Records supplied Start Marker

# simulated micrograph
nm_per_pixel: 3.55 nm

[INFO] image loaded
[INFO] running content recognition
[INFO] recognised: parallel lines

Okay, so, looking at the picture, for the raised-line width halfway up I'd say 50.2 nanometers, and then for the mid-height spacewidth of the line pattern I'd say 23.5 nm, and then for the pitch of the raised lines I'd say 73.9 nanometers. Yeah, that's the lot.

Records supplied End Marker

--- Brief ---
Restate every line of the data above exactly as it was written.

--- Your solution ---
# simulated micrograph
nm_per_pixel: 3.55 nm

[INFO] image loaded
[INFO] running content recognition
[INFO] recognised: parallel lines

Okay, so, looking at the picture, for the raised-line width halfway up I'd say 50.2 nanometers, and then for the mid-height spacewidth of the line pattern I'd say 23.5 nm, and then for the pitch of the raised lines I'd say 73.9 nanometers. Yeah, that's the lot.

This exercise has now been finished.